** REQUIRED ACTION **
Repeat exactly the lines of the entries below from the one with "step 20, CMP" through the one with "step 27, COAT", both ends included, and nothing else.

** SUPPLIED DATA **
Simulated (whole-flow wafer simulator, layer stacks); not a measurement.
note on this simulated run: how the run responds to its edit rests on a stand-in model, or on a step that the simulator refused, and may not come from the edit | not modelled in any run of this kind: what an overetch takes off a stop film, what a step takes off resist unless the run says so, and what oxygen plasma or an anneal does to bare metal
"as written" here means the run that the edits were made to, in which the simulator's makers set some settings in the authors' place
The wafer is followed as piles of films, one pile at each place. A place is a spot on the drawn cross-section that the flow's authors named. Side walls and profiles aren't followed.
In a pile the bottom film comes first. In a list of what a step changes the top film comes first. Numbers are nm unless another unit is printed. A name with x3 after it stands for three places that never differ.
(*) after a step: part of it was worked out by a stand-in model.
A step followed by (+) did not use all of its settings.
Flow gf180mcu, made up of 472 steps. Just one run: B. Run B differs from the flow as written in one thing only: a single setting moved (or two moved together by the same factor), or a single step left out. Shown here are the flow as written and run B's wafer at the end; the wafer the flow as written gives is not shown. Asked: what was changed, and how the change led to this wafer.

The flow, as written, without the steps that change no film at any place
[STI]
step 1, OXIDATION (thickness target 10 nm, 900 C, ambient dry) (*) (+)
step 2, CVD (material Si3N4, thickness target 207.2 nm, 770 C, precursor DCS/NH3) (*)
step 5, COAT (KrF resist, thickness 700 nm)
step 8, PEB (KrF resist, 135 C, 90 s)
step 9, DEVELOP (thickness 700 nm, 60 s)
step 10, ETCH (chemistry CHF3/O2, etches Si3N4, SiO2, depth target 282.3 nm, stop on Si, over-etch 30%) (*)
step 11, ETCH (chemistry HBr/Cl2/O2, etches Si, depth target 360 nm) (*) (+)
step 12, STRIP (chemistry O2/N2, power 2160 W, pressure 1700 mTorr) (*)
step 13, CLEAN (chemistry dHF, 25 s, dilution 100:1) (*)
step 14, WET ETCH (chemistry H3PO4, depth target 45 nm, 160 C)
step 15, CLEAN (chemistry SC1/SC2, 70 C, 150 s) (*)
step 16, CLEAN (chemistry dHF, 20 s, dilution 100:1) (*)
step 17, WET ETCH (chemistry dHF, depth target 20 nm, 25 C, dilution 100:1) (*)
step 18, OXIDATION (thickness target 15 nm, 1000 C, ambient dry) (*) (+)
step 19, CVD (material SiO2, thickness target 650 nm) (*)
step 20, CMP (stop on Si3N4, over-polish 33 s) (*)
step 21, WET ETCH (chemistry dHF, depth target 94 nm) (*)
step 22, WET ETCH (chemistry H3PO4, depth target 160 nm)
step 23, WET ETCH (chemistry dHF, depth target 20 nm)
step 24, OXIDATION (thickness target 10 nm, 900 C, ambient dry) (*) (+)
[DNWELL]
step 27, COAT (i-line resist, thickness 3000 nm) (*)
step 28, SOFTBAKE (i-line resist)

** EXERCISE RESPONSE **
step 20, CMP (stop on Si3N4, over-polish 33 s) (*)
step 21, WET ETCH (chemistry dHF, depth target 94 nm) (*)
step 22, WET ETCH (chemistry H3PO4, depth target 160 nm)
step 23, WET ETCH (chemistry dHF, depth target 20 nm)
step 24, OXIDATION (thickness target 10 nm, 900 C, ambient dry) (*) (+)
[DNWELL]
step 27, COAT (i-line resist, thickness 3000 nm) (*)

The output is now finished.